§ EXERCISE: Here the whole listing must be retyped exactly, with no line omitted.

(INFORMATION SUPPLIED Opens)

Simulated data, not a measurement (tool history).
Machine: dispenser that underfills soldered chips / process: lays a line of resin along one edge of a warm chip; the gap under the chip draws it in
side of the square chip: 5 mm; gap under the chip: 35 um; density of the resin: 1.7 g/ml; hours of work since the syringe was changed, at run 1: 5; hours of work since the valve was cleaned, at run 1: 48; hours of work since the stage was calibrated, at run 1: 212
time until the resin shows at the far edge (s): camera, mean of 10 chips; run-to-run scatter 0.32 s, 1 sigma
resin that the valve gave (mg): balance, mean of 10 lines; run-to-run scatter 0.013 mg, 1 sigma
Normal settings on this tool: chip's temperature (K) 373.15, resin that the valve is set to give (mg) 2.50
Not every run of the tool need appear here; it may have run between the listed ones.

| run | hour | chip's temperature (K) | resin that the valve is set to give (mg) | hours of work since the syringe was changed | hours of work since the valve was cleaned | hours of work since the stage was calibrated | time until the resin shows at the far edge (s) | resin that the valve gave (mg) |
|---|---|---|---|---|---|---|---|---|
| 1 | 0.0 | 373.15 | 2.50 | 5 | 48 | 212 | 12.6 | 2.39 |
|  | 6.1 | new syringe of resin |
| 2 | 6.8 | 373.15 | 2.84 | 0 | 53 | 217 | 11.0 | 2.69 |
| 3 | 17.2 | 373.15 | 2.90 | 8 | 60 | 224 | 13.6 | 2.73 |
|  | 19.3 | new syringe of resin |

(INFORMATION SUPPLIED Closes)

§ PROBLEM SOLUTION:
Simulated data, not a measurement (tool history).
Machine: dispenser that underfills soldered chips / process: lays a line of resin along one edge of a warm chip; the gap under the chip draws it in
side of the square chip: 5 mm; gap under the chip: 35 um; density of the resin: 1.7 g/ml; hours of work since the syringe was changed, at run 1: 5; hours of work since the valve was cleaned, at run 1: 48; hours of work since the stage was calibrated, at run 1: 212
time until the resin shows at the far edge (s): camera, mean of 10 chips; run-to-run scatter 0.32 s, 1 sigma
resin that the valve gave (mg): balance, mean of 10 lines; run-to-run scatter 0.013 mg, 1 sigma
Normal settings on this tool: chip's temperature (K) 373.15, resin that the valve is set to give (mg) 2.50
Not every run of the tool need appear here; it may have run between the listed ones.

| run | hour | chip's temperature (K) | resin that the valve is set to give (mg) | hours of work since the syringe was changed | hours of work since the valve was cleaned | hours of work since the stage was calibrated | time until the resin shows at the far edge (s) | resin that the valve gave (mg) |
|---|---|---|---|---|---|---|---|---|
| 1 | 0.0 | 373.15 | 2.50 | 5 | 48 | 212 | 12.6 | 2.39 |
|  | 6.1 | new syringe of resin |
| 2 | 6.8 | 373.15 | 2.84 | 0 | 53 | 217 | 11.0 | 2.69 |
| 3 | 17.2 | 373.15 | 2.90 | 8 | 60 | 224 | 13.6 | 2.73 |
|  | 19.3 | new syringe of resin |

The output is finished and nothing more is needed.